»»

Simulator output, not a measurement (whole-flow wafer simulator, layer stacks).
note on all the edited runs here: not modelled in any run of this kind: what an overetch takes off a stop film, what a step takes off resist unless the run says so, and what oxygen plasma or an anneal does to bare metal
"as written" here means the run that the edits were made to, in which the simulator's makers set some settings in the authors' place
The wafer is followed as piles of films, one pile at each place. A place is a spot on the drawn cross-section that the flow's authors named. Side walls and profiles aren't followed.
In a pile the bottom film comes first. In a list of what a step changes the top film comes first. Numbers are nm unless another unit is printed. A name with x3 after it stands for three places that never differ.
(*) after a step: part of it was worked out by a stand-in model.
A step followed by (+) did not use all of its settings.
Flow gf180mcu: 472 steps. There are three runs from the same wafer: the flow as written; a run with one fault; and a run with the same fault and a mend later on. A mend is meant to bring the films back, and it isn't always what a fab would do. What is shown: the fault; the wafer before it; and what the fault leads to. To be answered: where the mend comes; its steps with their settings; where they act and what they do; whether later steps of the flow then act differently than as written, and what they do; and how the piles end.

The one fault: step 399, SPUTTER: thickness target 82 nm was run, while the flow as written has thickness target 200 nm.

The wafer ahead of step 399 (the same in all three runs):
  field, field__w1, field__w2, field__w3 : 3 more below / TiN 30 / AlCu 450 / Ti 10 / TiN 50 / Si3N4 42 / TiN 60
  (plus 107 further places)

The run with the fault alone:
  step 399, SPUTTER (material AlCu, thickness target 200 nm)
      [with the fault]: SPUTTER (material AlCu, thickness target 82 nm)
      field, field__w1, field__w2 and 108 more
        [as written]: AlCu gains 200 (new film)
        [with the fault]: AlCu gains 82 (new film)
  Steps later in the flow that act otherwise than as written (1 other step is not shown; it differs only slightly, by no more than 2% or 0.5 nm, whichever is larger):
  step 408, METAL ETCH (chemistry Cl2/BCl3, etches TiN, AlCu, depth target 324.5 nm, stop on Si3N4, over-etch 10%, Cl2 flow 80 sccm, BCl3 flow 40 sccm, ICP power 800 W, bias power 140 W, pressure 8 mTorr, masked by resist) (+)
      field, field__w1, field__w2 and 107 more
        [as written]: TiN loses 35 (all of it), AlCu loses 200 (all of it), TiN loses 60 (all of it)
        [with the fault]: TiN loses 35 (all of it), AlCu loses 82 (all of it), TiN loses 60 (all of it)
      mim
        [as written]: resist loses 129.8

««

**ACTIVITY**
The answer is the lines above between the line holding "step 408, METAL" and the line holding "field, field__w1, field__w2 and 107", inclusive, each written out exactly, and no others.

**SOLUTION**
  step 408, METAL ETCH (chemistry Cl2/BCl3, etches TiN, AlCu, depth target 324.5 nm, stop on Si3N4, over-etch 10%, Cl2 flow 80 sccm, BCl3 flow 40 sccm, ICP power 800 W, bias power 140 W, pressure 8 mTorr, masked by resist) (+)
      field, field__w1, field__w2 and 107 more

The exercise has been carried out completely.